[[ GIVEN RECORDS open ]]

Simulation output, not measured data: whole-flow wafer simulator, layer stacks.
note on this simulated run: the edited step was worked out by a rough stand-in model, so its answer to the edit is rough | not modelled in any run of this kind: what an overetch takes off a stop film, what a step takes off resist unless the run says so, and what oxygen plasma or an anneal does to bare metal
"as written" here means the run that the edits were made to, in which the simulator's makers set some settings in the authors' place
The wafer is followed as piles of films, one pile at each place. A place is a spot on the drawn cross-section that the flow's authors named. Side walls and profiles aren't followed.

[[ GIVEN RECORDS closed ]]

### REQUIRED ACTION
Set down the preceding data verbatim. Every line belongs in the copy.

### TASK SOLUTION
Simulation output, not measured data: whole-flow wafer simulator, layer stacks.
note on this simulated run: the edited step was worked out by a rough stand-in model, so its answer to the edit is rough | not modelled in any run of this kind: what an overetch takes off a stop film, what a step takes off resist unless the run says so, and what oxygen plasma or an anneal does to bare metal
"as written" here means the run that the edits were made to, in which the simulator's makers set some settings in the authors' place
The wafer is followed as piles of films, one pile at each place. A place is a spot on the drawn cross-section that the flow's authors named. Side walls and profiles aren't followed.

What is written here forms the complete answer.